• WORK ORDER: The required output is the lines below from the line containing "12 ETCH: chemistry" to the line containing "36 STRIP: chemistry", inclusive, retyped exactly. No other lines belong in it.

─── SUPPLIED INFORMATION ───

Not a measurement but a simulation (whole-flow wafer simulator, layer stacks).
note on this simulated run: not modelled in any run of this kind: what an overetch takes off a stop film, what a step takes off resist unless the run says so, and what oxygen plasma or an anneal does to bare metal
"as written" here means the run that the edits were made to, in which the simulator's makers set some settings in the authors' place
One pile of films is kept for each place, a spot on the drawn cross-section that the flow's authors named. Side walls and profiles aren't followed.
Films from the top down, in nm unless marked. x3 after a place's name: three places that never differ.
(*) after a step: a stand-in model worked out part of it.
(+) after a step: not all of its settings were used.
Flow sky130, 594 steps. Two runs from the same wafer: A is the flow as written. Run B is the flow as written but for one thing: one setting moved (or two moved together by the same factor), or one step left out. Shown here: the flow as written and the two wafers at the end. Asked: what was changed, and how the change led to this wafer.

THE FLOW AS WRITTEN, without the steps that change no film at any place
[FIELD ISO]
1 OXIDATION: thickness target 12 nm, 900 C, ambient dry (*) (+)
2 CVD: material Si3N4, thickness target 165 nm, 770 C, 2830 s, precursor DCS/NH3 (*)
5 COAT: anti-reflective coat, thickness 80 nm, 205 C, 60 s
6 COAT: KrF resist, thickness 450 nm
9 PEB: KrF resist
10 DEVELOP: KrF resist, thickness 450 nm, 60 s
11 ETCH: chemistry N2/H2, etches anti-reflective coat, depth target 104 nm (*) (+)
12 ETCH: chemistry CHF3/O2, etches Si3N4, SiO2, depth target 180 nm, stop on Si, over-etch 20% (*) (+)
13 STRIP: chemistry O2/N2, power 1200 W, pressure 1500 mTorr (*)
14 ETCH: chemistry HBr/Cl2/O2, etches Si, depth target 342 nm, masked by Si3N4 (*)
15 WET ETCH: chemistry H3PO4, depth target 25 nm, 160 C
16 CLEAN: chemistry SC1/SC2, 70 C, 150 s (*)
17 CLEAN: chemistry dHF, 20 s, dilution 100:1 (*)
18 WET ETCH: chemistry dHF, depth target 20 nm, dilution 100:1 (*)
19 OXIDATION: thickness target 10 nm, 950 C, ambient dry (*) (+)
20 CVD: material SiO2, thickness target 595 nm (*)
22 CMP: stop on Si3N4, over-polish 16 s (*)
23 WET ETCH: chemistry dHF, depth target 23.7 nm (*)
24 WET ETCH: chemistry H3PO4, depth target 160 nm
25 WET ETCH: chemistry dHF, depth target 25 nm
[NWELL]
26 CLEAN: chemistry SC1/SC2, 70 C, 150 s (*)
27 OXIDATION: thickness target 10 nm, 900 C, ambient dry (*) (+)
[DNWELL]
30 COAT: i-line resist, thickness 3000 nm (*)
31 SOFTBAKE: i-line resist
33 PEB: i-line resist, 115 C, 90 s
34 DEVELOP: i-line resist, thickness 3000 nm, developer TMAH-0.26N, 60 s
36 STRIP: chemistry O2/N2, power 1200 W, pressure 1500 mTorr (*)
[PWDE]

───

• WRITTEN ANSWER:
12 ETCH: chemistry CHF3/O2, etches Si3N4, SiO2, depth target 180 nm, stop on Si, over-etch 20% (*) (+)
13 STRIP: chemistry O2/N2, power 1200 W, pressure 1500 mTorr (*)
14 ETCH: chemistry HBr/Cl2/O2, etches Si, depth target 342 nm, masked by Si3N4 (*)
15 WET ETCH: chemistry H3PO4, depth target 25 nm, 160 C
16 CLEAN: chemistry SC1/SC2, 70 C, 150 s (*)
17 CLEAN: chemistry dHF, 20 s, dilution 100:1 (*)
18 WET ETCH: chemistry dHF, depth target 20 nm, dilution 100:1 (*)
19 OXIDATION: thickness target 10 nm, 950 C, ambient dry (*) (+)
20 CVD: material SiO2, thickness target 595 nm (*)
22 CMP: stop on Si3N4, over-polish 16 s (*)
23 WET ETCH: chemistry dHF, depth target 23.7 nm (*)
24 WET ETCH: chemistry H3PO4, depth target 160 nm
25 WET ETCH: chemistry dHF, depth target 25 nm
[NWELL]
26 CLEAN: chemistry SC1/SC2, 70 C, 150 s (*)
27 OXIDATION: thickness target 10 nm, 900 C, ambient dry (*) (+)
[DNWELL]
30 COAT: i-line resist, thickness 3000 nm (*)
31 SOFTBAKE: i-line resist
33 PEB: i-line resist, 115 C, 90 s
34 DEVELOP: i-line resist, thickness 3000 nm, developer TMAH-0.26N, 60 s
36 STRIP: chemistry O2/N2, power 1200 W, pressure 1500 mTorr (*)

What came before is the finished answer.